## Source data
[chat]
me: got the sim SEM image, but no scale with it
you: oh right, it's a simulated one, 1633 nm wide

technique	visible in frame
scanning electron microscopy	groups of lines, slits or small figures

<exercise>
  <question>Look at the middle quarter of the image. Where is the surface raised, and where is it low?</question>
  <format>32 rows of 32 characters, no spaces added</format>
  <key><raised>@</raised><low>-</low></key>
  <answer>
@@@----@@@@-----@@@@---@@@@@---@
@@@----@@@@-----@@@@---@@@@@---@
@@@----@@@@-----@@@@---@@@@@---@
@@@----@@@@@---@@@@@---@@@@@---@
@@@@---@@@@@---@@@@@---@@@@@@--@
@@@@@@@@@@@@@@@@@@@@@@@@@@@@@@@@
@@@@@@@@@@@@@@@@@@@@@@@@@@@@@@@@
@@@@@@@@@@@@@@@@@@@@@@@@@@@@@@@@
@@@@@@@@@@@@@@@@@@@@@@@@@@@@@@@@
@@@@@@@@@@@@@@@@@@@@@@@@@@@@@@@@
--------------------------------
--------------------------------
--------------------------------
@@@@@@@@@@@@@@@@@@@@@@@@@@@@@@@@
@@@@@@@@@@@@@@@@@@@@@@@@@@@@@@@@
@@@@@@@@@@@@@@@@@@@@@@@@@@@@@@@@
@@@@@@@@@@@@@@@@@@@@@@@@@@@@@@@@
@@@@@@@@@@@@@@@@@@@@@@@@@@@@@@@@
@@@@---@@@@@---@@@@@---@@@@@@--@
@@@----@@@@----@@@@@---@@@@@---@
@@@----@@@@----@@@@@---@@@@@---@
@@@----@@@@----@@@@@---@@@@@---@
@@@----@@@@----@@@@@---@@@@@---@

## Assignment
Set down each entry from above once more, exactly as written.

## Response box
[chat]
me: got the sim SEM image, but no scale with it
you: oh right, it's a simulated one, 1633 nm wide

technique	visible in frame
scanning electron microscopy	groups of lines, slits or small figures

<exercise>
  <question>Look at the middle quarter of the image. Where is the surface raised, and where is it low?</question>
  <format>32 rows of 32 characters, no spaces added</format>
  <key><raised>@</raised><low>-</low></key>
  <answer>
@@@----@@@@-----@@@@---@@@@@---@
@@@----@@@@-----@@@@---@@@@@---@
@@@----@@@@-----@@@@---@@@@@---@
@@@----@@@@@---@@@@@---@@@@@---@
@@@@---@@@@@---@@@@@---@@@@@@--@
@@@@@@@@@@@@@@@@@@@@@@@@@@@@@@@@
@@@@@@@@@@@@@@@@@@@@@@@@@@@@@@@@
@@@@@@@@@@@@@@@@@@@@@@@@@@@@@@@@
@@@@@@@@@@@@@@@@@@@@@@@@@@@@@@@@
@@@@@@@@@@@@@@@@@@@@@@@@@@@@@@@@
--------------------------------
--------------------------------
--------------------------------
@@@@@@@@@@@@@@@@@@@@@@@@@@@@@@@@
@@@@@@@@@@@@@@@@@@@@@@@@@@@@@@@@
@@@@@@@@@@@@@@@@@@@@@@@@@@@@@@@@
@@@@@@@@@@@@@@@@@@@@@@@@@@@@@@@@
@@@@@@@@@@@@@@@@@@@@@@@@@@@@@@@@
@@@@---@@@@@---@@@@@---@@@@@@--@
@@@----@@@@----@@@@@---@@@@@---@
@@@----@@@@----@@@@@---@@@@@---@
@@@----@@@@----@@@@@---@@@@@---@
@@@----@@@@----@@@@@---@@@@@---@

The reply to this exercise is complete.